Work instruction: Without skipping or changing anything, print all the entries.

Information supplied:
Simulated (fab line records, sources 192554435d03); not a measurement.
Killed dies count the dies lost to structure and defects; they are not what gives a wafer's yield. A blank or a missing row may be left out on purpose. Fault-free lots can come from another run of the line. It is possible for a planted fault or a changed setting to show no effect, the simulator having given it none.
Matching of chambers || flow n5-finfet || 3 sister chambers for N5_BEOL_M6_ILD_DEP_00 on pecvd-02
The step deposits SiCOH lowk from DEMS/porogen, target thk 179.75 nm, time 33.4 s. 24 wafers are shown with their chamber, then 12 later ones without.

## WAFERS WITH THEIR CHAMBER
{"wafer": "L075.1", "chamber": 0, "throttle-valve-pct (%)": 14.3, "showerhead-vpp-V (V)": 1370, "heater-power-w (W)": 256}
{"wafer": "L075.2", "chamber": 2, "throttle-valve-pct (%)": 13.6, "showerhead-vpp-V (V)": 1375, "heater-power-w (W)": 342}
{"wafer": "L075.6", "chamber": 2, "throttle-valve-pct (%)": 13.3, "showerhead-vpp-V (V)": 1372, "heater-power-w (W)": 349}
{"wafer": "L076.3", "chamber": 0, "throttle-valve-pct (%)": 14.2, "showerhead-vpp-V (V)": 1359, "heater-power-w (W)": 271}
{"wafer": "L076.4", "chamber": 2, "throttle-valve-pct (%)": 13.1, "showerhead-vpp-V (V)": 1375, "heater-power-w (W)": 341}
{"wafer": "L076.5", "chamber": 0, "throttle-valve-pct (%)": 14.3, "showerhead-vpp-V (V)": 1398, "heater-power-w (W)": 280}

Task result:
Simulated (fab line records, sources 192554435d03); not a measurement.
Killed dies count the dies lost to structure and defects; they are not what gives a wafer's yield. A blank or a missing row may be left out on purpose. Fault-free lots can come from another run of the line. It is possible for a planted fault or a changed setting to show no effect, the simulator having given it none.
Matching of chambers || flow n5-finfet || 3 sister chambers for N5_BEOL_M6_ILD_DEP_00 on pecvd-02
The step deposits SiCOH lowk from DEMS/porogen, target thk 179.75 nm, time 33.4 s. 24 wafers are shown with their chamber, then 12 later ones without.

## WAFERS WITH THEIR CHAMBER
{"wafer": "L075.1", "chamber": 0, "throttle-valve-pct (%)": 14.3, "showerhead-vpp-V (V)": 1370, "heater-power-w (W)": 256}
{"wafer": "L075.2", "chamber": 2, "throttle-valve-pct (%)": 13.6, "showerhead-vpp-V (V)": 1375, "heater-power-w (W)": 342}
{"wafer": "L075.6", "chamber": 2, "throttle-valve-pct (%)": 13.3, "showerhead-vpp-V (V)": 1372, "heater-power-w (W)": 349}
{"wafer": "L076.3", "chamber": 0, "throttle-valve-pct (%)": 14.2, "showerhead-vpp-V (V)": 1359, "heater-power-w (W)": 271}
{"wafer": "L076.4", "chamber": 2, "throttle-valve-pct (%)": 13.1, "showerhead-vpp-V (V)": 1375, "heater-power-w (W)": 341}
{"wafer": "L076.5", "chamber": 0, "throttle-valve-pct (%)": 14.3, "showerhead-vpp-V (V)": 1398, "heater-power-w (W)": 280}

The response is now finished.